___ LISTED ENTRIES ___
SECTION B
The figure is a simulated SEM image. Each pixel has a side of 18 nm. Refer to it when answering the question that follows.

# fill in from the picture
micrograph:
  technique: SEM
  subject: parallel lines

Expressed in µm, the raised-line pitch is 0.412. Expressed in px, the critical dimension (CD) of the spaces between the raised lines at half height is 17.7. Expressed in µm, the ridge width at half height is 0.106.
___

#### [ACTIVITY]
Returned text must match every record word for word.

#### [REPLY]
SECTION B
The figure is a simulated SEM image. Each pixel has a side of 18 nm. Refer to it when answering the question that follows.

# fill in from the picture
micrograph:
  technique: SEM
  subject: parallel lines

Expressed in µm, the raised-line pitch is 0.412. Expressed in px, the critical dimension (CD) of the spaces between the raised lines at half height is 17.7. Expressed in µm, the ridge width at half height is 0.106.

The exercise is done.